#### Requirement:
Set out exactly every line of the entries below, starting at the line that holds "step 1: RECEIVE: material Si" and stopping after the line that holds "step 7: FILL_DEP: material Ru, thk nm 5".

○ ○ ○ ○ ○
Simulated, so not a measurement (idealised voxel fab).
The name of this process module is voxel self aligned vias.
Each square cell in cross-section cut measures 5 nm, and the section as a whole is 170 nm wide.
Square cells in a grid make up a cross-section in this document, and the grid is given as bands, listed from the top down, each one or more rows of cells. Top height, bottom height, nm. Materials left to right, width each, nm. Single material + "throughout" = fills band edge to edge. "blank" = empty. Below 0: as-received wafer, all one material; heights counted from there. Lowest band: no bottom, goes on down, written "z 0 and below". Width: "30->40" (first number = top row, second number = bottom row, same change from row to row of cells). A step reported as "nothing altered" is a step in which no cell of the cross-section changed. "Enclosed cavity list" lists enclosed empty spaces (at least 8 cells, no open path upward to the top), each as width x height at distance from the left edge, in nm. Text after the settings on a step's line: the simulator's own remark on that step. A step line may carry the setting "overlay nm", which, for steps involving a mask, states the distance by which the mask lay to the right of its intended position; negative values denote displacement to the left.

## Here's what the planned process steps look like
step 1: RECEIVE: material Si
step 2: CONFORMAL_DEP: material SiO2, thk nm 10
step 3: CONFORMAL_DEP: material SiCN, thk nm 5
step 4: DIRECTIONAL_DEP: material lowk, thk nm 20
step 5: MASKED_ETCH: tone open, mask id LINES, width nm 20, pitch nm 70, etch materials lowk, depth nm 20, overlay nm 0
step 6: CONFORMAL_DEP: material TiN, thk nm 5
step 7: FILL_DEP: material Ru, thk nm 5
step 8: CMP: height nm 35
○ ○ ○ ○ ○

#### Problem solution:
step 1: RECEIVE: material Si
step 2: CONFORMAL_DEP: material SiO2, thk nm 10
step 3: CONFORMAL_DEP: material SiCN, thk nm 5
step 4: DIRECTIONAL_DEP: material lowk, thk nm 20
step 5: MASKED_ETCH: tone open, mask id LINES, width nm 20, pitch nm 70, etch materials lowk, depth nm 20, overlay nm 0
step 6: CONFORMAL_DEP: material TiN, thk nm 5
step 7: FILL_DEP: material Ru, thk nm 5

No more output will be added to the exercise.